• • • • • • •

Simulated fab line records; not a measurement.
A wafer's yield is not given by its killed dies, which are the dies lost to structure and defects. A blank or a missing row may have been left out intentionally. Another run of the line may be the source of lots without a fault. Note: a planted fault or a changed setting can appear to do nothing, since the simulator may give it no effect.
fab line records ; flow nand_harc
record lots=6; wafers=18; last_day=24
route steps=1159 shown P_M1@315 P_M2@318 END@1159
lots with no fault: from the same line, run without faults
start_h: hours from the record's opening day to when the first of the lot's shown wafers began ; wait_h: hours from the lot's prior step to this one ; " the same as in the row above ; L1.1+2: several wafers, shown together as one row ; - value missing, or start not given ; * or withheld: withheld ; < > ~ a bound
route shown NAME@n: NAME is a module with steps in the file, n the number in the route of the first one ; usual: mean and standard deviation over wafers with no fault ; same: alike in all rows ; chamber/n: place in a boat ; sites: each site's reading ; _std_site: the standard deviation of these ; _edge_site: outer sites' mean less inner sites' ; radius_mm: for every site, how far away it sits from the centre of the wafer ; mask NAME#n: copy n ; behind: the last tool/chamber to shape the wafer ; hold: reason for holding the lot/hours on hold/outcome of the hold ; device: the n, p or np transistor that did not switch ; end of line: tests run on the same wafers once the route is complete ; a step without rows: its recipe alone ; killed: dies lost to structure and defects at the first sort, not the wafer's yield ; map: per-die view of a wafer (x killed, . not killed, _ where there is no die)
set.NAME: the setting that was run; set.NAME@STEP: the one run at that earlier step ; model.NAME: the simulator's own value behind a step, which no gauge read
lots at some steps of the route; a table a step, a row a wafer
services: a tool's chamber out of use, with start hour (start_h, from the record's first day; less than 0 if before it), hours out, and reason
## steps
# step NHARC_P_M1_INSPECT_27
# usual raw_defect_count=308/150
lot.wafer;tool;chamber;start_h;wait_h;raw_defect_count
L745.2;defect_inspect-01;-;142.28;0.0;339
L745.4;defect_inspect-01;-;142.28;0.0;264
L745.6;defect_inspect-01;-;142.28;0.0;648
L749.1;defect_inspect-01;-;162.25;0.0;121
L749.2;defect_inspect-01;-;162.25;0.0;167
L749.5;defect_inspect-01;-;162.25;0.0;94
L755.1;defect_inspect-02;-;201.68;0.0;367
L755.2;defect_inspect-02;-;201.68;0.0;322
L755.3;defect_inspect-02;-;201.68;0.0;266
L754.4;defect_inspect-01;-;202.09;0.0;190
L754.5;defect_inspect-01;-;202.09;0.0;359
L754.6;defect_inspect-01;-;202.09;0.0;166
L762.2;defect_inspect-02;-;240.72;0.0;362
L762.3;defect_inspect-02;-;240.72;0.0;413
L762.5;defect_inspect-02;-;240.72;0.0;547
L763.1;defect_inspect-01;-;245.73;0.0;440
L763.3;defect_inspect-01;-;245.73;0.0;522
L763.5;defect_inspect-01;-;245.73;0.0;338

• • • • • • •

* **Activity**
Look through the material above and print exactly the lines from the one containing "L755.1;defect_inspect-02;-;201.68;0.0;367" to the one containing "L762.5;defect_inspect-02;-;240.72;0.0;547", both included, and nothing more.

* **Exercise answer**
L755.1;defect_inspect-02;-;201.68;0.0;367
L755.2;defect_inspect-02;-;201.68;0.0;322
L755.3;defect_inspect-02;-;201.68;0.0;266
L754.4;defect_inspect-01;-;202.09;0.0;190
L754.5;defect_inspect-01;-;202.09;0.0;359
L754.6;defect_inspect-01;-;202.09;0.0;166
L762.2;defect_inspect-02;-;240.72;0.0;362
L762.3;defect_inspect-02;-;240.72;0.0;413
L762.5;defect_inspect-02;-;240.72;0.0;547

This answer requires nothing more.